**Work order:**
Among the lines below, take the one holding "I found this", the one holding "sure: size of", and all lines between them. Set them down exactly.

|---|

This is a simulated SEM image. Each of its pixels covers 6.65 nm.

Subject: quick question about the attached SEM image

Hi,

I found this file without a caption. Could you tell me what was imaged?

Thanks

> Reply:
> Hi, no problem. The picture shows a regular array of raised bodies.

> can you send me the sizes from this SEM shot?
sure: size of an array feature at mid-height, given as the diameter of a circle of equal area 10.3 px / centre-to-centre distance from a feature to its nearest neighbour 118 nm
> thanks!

|---|

**Task response:**
I found this file without a caption. Could you tell me what was imaged?

Thanks

> Reply:
> Hi, no problem. The picture shows a regular array of raised bodies.

> can you send me the sizes from this SEM shot?
sure: size of an array feature at mid-height, given as the diameter of a circle of equal area 10.3 px / centre-to-centre distance from a feature to its nearest neighbour 118 nm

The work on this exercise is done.